Records supplied:
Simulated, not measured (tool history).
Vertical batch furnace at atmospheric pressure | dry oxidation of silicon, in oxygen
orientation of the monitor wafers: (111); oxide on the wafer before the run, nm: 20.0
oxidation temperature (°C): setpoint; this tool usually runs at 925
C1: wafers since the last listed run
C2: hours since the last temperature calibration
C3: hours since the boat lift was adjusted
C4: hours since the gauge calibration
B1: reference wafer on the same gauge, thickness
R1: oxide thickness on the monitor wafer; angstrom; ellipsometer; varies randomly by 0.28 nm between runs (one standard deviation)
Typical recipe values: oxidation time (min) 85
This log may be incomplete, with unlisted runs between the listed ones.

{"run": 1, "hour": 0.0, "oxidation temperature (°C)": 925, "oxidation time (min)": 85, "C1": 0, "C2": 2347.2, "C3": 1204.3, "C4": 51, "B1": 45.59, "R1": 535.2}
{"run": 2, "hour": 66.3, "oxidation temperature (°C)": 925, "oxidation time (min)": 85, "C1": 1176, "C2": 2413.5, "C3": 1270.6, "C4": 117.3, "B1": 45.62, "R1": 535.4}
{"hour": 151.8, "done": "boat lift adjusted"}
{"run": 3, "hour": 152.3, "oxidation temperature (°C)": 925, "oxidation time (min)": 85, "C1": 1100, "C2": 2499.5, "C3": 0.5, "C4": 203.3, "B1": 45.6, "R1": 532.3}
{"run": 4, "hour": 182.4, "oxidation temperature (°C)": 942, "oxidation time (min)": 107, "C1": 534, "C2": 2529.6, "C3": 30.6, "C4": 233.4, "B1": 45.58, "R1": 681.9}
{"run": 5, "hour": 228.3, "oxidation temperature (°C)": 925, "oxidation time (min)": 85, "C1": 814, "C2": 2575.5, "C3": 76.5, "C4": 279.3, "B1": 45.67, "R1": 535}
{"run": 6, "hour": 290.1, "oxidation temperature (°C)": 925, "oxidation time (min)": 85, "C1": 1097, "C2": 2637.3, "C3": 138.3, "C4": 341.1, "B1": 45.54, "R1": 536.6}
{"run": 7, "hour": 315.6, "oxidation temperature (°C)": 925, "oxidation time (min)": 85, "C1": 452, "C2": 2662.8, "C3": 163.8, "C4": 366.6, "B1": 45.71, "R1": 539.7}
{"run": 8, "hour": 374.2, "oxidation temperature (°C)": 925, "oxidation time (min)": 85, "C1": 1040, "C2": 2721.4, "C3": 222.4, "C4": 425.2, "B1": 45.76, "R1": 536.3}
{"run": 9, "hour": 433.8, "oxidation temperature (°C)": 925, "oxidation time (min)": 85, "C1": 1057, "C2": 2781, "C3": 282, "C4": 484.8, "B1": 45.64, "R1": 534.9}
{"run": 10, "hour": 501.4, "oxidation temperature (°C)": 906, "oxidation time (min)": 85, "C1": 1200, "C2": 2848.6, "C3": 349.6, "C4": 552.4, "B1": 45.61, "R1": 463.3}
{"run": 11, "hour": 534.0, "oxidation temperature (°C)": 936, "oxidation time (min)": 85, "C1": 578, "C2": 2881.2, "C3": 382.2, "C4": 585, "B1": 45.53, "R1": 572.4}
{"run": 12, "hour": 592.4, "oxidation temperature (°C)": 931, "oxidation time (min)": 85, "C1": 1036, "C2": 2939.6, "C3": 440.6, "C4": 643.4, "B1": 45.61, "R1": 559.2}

Work instruction:
Taking the material above, extract exactly and only the lines from the line with "R1: oxide thickness" to the line with "This log may", inclusive of both.

Exercise response:
R1: oxide thickness on the monitor wafer; angstrom; ellipsometer; varies randomly by 0.28 nm between runs (one standard deviation)
Typical recipe values: oxidation time (min) 85
This log may be incomplete, with unlisted runs between the listed ones.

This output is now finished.